________
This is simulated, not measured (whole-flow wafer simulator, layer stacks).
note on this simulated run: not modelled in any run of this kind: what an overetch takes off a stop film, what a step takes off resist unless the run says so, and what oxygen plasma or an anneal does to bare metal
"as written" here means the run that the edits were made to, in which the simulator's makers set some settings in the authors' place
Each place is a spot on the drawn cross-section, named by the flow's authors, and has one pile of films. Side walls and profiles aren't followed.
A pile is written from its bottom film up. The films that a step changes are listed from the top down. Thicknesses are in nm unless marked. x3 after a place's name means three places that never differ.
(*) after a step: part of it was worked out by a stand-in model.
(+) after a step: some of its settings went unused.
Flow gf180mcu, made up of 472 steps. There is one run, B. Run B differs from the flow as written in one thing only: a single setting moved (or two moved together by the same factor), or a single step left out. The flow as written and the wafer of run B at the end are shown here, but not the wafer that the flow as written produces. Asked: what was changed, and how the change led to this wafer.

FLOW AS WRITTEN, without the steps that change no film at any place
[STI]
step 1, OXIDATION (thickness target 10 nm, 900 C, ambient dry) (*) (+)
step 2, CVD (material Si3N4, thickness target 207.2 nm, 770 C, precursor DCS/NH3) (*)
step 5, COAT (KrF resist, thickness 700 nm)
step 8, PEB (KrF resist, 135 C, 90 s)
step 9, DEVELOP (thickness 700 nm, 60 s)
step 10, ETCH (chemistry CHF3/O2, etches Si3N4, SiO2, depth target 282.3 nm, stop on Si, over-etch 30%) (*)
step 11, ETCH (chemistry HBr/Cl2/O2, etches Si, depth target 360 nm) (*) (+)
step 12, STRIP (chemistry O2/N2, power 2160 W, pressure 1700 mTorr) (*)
________

All lines from the beginning of the listing through the one with "Each place is" are to be restated word for word, and only those.

• _Response box_:
This is simulated, not measured (whole-flow wafer simulator, layer stacks).
note on this simulated run: not modelled in any run of this kind: what an overetch takes off a stop film, what a step takes off resist unless the run says so, and what oxygen plasma or an anneal does to bare metal
"as written" here means the run that the edits were made to, in which the simulator's makers set some settings in the authors' place
Each place is a spot on the drawn cross-section, named by the flow's authors, and has one pile of films. Side walls and profiles aren't followed.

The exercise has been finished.